◆ Required action ◆
Give an exact copy of the lines from the beginning of the listing below to the "1111111100001111" line, inclusive.

◆ Data section ◆
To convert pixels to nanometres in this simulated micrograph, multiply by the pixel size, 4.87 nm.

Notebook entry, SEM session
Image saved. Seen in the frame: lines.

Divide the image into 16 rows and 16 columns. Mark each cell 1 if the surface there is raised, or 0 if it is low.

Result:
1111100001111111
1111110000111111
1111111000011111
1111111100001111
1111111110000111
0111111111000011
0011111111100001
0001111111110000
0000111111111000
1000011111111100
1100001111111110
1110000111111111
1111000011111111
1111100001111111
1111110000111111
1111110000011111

◆ Written solution ◆
To convert pixels to nanometres in this simulated micrograph, multiply by the pixel size, 4.87 nm.

Notebook entry, SEM session
Image saved. Seen in the frame: lines.

Divide the image into 16 rows and 16 columns. Mark each cell 1 if the surface there is raised, or 0 if it is low.

Result:
1111100001111111
1111110000111111
1111111000011111
1111111100001111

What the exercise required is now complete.